Exercise data:
━━━━━━━━━━━━━━━━

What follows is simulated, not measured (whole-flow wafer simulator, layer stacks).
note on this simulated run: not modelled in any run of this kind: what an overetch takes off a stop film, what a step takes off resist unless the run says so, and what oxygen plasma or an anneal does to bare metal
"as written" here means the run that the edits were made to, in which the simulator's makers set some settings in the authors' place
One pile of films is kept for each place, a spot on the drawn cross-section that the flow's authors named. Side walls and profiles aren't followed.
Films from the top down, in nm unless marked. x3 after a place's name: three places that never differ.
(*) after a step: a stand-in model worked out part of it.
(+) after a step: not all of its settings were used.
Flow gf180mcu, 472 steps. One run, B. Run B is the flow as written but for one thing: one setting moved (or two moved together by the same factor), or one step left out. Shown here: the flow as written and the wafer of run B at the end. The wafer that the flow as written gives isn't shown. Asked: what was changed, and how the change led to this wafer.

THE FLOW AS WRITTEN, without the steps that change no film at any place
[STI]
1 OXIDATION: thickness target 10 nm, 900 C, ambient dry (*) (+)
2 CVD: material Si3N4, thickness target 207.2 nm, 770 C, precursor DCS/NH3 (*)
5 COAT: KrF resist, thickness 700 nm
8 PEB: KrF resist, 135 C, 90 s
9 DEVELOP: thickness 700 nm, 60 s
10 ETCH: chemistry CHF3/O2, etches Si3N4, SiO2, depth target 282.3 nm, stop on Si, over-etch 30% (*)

━━━━━━━━━━━━━━━━

Reproduce precisely, and with no line left out, each line from the top of the entries through the line that carries "8 PEB: KrF resist, 135 C, 90 s".

Task result:
What follows is simulated, not measured (whole-flow wafer simulator, layer stacks).
note on this simulated run: not modelled in any run of this kind: what an overetch takes off a stop film, what a step takes off resist unless the run says so, and what oxygen plasma or an anneal does to bare metal
"as written" here means the run that the edits were made to, in which the simulator's makers set some settings in the authors' place
One pile of films is kept for each place, a spot on the drawn cross-section that the flow's authors named. Side walls and profiles aren't followed.
Films from the top down, in nm unless marked. x3 after a place's name: three places that never differ.
(*) after a step: a stand-in model worked out part of it.
(+) after a step: not all of its settings were used.
Flow gf180mcu, 472 steps. One run, B. Run B is the flow as written but for one thing: one setting moved (or two moved together by the same factor), or one step left out. Shown here: the flow as written and the wafer of run B at the end. The wafer that the flow as written gives isn't shown. Asked: what was changed, and how the change led to this wafer.

THE FLOW AS WRITTEN, without the steps that change no film at any place
[STI]
1 OXIDATION: thickness target 10 nm, 900 C, ambient dry (*) (+)
2 CVD: material Si3N4, thickness target 207.2 nm, 770 C, precursor DCS/NH3 (*)
5 COAT: KrF resist, thickness 700 nm
8 PEB: KrF resist, 135 C, 90 s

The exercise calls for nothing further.